Copy exactly the lines from the first line of the records below through the line containing "WAFERS WITH THEIR CHAMBER", including both, and nothing else.

┄┄┄┄┄┄┄┄┄┄┄┄┄┄┄┄┄┄┄┄
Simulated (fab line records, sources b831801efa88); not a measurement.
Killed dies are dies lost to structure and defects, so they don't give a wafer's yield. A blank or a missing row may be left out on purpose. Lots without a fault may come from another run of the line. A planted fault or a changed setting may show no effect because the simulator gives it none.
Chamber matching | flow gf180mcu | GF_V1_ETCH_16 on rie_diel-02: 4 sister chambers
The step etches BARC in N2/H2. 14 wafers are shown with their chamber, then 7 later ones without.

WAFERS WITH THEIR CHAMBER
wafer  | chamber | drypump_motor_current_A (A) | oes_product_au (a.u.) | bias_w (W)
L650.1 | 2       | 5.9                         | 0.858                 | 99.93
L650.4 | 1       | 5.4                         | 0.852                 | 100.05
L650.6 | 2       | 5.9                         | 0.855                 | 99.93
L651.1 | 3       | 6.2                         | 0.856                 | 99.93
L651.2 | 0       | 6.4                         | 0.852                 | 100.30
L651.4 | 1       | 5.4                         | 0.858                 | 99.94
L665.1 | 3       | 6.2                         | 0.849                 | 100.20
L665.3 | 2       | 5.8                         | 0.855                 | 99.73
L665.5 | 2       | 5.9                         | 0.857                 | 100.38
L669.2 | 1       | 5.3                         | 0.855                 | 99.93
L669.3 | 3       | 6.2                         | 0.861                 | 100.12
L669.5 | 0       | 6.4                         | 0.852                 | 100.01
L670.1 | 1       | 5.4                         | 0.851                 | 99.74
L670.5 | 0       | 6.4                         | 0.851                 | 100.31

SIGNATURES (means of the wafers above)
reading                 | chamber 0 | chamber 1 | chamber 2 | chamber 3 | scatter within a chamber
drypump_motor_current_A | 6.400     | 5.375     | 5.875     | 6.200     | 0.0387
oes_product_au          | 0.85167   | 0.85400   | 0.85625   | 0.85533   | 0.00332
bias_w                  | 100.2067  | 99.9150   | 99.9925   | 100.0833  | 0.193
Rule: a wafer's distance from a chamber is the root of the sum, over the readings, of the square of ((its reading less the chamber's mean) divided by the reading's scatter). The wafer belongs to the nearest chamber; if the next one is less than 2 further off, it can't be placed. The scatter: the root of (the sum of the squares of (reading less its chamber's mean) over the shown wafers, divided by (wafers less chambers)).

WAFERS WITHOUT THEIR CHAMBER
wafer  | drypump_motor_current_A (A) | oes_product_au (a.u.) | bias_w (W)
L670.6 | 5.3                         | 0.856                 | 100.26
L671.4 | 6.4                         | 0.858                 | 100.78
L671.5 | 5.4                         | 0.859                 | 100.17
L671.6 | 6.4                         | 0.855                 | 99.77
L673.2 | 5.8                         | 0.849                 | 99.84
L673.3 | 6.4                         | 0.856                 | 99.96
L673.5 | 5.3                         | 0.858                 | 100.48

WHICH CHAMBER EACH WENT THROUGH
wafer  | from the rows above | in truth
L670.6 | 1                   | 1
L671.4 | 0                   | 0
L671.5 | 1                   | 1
┄┄┄┄┄┄┄┄┄┄┄┄┄┄┄┄┄┄┄┄

◆ ANSWER BOX
Simulated (fab line records, sources b831801efa88); not a measurement.
Killed dies are dies lost to structure and defects, so they don't give a wafer's yield. A blank or a missing row may be left out on purpose. Lots without a fault may come from another run of the line. A planted fault or a changed setting may show no effect because the simulator gives it none.
Chamber matching | flow gf180mcu | GF_V1_ETCH_16 on rie_diel-02: 4 sister chambers
The step etches BARC in N2/H2. 14 wafers are shown with their chamber, then 7 later ones without.

WAFERS WITH THEIR CHAMBER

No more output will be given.